## WORK REQUEST
Return precisely the opening lines of the listing below, ending with the line that contains "Each square cell".

## THE DATA
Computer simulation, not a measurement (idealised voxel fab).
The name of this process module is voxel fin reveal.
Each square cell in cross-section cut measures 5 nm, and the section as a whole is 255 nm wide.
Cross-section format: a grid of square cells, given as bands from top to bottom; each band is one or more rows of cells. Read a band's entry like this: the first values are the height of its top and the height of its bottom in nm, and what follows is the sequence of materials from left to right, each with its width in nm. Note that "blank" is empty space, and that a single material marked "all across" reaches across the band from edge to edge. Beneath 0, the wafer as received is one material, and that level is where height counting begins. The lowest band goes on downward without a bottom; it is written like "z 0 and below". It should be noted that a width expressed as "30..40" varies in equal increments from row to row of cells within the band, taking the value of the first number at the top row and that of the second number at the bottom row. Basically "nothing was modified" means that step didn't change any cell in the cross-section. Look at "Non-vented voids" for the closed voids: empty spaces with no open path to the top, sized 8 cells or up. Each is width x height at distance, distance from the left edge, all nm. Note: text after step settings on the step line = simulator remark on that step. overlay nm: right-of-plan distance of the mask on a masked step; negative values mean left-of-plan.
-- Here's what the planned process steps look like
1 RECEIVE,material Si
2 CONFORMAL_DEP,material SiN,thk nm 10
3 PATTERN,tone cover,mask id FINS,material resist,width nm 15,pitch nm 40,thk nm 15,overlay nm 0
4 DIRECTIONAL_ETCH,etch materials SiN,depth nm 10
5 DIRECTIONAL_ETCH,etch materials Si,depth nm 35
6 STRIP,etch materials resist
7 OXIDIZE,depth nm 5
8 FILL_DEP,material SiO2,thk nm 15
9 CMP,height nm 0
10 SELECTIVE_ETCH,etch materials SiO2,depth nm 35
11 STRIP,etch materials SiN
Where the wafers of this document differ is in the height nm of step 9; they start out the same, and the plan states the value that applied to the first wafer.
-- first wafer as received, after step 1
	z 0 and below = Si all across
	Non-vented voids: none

## RESPONSE AREA
Computer simulation, not a measurement (idealised voxel fab).
The name of this process module is voxel fin reveal.
Each square cell in cross-section cut measures 5 nm, and the section as a whole is 255 nm wide.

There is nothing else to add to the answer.